• **Activity**
The listing below must be copied exactly and in full.

• **Information given**
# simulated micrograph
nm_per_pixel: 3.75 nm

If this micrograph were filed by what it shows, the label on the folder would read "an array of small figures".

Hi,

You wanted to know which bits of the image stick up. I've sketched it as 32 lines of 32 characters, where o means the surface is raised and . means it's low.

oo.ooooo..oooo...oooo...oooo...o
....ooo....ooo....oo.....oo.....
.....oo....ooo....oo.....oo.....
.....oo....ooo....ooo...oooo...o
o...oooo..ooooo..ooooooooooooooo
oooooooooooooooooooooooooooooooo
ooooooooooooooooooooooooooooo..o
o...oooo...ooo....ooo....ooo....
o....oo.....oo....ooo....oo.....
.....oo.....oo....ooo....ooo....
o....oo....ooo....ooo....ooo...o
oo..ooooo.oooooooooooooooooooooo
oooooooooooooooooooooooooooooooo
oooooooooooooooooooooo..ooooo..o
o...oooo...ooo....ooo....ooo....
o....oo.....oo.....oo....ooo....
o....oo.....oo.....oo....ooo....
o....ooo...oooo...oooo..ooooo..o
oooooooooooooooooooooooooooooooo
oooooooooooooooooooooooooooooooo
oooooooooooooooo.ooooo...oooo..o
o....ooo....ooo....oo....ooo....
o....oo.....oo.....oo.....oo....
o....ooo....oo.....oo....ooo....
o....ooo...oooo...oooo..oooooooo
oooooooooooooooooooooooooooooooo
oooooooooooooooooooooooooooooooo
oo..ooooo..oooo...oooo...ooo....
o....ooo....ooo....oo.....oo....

• **Task answer**
# simulated micrograph
nm_per_pixel: 3.75 nm

If this micrograph were filed by what it shows, the label on the folder would read "an array of small figures".

Hi,

You wanted to know which bits of the image stick up. I've sketched it as 32 lines of 32 characters, where o means the surface is raised and . means it's low.

oo.ooooo..oooo...oooo...oooo...o
....ooo....ooo....oo.....oo.....
.....oo....ooo....oo.....oo.....
.....oo....ooo....ooo...oooo...o
o...oooo..ooooo..ooooooooooooooo
oooooooooooooooooooooooooooooooo
ooooooooooooooooooooooooooooo..o
o...oooo...ooo....ooo....ooo....
o....oo.....oo....ooo....oo.....
.....oo.....oo....ooo....ooo....
o....oo....ooo....ooo....ooo...o
oo..ooooo.oooooooooooooooooooooo
oooooooooooooooooooooooooooooooo
oooooooooooooooooooooo..ooooo..o
o...oooo...ooo....ooo....ooo....
o....oo.....oo.....oo....ooo....
o....oo.....oo.....oo....ooo....
o....ooo...oooo...oooo..ooooo..o
oooooooooooooooooooooooooooooooo
oooooooooooooooooooooooooooooooo
oooooooooooooooo.ooooo...oooo..o
o....ooo....ooo....oo....ooo....
o....oo.....oo.....oo.....oo....
o....ooo....oo.....oo....ooo....
o....ooo...oooo...oooo..oooooooo
oooooooooooooooooooooooooooooooo
oooooooooooooooooooooooooooooooo
oo..ooooo..oooo...oooo...ooo....
o....ooo....ooo....oo.....oo....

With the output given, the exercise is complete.